The answer is every record that follows, printed exactly.

── Data to examine

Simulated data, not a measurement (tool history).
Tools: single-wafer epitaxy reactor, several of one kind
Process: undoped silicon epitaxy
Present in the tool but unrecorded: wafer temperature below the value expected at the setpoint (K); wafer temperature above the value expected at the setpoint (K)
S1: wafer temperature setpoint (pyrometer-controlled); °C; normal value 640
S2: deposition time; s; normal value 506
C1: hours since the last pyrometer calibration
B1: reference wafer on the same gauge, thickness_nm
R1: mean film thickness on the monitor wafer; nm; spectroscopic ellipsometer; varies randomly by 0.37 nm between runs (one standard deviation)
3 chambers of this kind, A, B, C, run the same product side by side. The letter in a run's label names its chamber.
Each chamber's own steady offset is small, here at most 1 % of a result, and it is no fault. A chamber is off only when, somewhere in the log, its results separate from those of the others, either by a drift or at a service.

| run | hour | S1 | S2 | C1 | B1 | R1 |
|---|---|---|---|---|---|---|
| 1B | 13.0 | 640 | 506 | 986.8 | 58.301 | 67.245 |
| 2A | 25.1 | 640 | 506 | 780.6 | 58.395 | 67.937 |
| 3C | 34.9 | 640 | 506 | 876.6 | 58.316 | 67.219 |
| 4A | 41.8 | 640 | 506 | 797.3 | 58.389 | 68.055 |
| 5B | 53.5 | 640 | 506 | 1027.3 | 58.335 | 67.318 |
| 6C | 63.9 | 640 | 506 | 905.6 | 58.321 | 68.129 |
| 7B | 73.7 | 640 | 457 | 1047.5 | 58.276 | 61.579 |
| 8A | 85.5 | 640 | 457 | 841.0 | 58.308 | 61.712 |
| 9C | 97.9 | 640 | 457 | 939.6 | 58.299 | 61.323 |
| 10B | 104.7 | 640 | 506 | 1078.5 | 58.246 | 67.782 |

────

Solution:
Simulated data, not a measurement (tool history).
Tools: single-wafer epitaxy reactor, several of one kind
Process: undoped silicon epitaxy
Present in the tool but unrecorded: wafer temperature below the value expected at the setpoint (K); wafer temperature above the value expected at the setpoint (K)
S1: wafer temperature setpoint (pyrometer-controlled); °C; normal value 640
S2: deposition time; s; normal value 506
C1: hours since the last pyrometer calibration
B1: reference wafer on the same gauge, thickness_nm
R1: mean film thickness on the monitor wafer; nm; spectroscopic ellipsometer; varies randomly by 0.37 nm between runs (one standard deviation)
3 chambers of this kind, A, B, C, run the same product side by side. The letter in a run's label names its chamber.
Each chamber's own steady offset is small, here at most 1 % of a result, and it is no fault. A chamber is off only when, somewhere in the log, its results separate from those of the others, either by a drift or at a service.

| run | hour | S1 | S2 | C1 | B1 | R1 |
|---|---|---|---|---|---|---|
| 1B | 13.0 | 640 | 506 | 986.8 | 58.301 | 67.245 |
| 2A | 25.1 | 640 | 506 | 780.6 | 58.395 | 67.937 |
| 3C | 34.9 | 640 | 506 | 876.6 | 58.316 | 67.219 |
| 4A | 41.8 | 640 | 506 | 797.3 | 58.389 | 68.055 |
| 5B | 53.5 | 640 | 506 | 1027.3 | 58.335 | 67.318 |
| 6C | 63.9 | 640 | 506 | 905.6 | 58.321 | 68.129 |
| 7B | 73.7 | 640 | 457 | 1047.5 | 58.276 | 61.579 |
| 8A | 85.5 | 640 | 457 | 841.0 | 58.308 | 61.712 |
| 9C | 97.9 | 640 | 457 | 939.6 | 58.299 | 61.323 |
| 10B | 104.7 | 640 | 506 | 1078.5 | 58.246 | 67.782 |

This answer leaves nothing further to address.